→ REQUIREMENT:
Using the records below, give again exactly the lines from the line that contains "set.NAME: the setting" through the line that contains "a table for", both ends included, and only those.

→ RECORDS PROVIDED:
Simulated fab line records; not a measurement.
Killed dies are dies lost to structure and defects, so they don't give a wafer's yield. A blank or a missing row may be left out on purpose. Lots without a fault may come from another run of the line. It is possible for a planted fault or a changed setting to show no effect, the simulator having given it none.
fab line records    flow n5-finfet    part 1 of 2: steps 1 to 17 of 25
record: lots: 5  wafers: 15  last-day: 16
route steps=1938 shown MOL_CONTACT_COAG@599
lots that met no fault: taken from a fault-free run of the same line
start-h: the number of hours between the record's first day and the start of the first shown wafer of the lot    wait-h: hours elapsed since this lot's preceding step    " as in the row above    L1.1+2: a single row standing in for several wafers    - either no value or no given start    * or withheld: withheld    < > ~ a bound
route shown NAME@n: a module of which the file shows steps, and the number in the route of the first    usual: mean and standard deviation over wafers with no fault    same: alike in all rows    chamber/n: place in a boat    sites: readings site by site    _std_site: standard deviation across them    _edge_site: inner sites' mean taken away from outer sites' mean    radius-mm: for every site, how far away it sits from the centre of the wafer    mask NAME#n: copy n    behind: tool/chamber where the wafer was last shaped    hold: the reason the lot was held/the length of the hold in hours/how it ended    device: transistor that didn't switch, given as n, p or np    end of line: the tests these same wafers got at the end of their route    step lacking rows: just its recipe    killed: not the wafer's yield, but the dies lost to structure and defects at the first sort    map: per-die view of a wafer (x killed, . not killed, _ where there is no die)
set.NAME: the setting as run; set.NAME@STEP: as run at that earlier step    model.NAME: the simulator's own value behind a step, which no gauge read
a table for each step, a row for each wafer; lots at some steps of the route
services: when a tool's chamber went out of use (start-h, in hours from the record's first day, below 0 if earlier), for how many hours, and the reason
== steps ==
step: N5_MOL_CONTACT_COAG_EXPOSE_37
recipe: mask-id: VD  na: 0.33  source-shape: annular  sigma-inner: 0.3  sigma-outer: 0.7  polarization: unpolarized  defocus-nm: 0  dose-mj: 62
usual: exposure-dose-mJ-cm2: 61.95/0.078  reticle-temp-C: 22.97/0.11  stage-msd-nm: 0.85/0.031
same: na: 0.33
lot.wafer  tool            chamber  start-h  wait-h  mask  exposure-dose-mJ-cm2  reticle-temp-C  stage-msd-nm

→ ANSWER SPACE:
set.NAME: the setting as run; set.NAME@STEP: as run at that earlier step    model.NAME: the simulator's own value behind a step, which no gauge read
a table for each step, a row for each wafer; lots at some steps of the route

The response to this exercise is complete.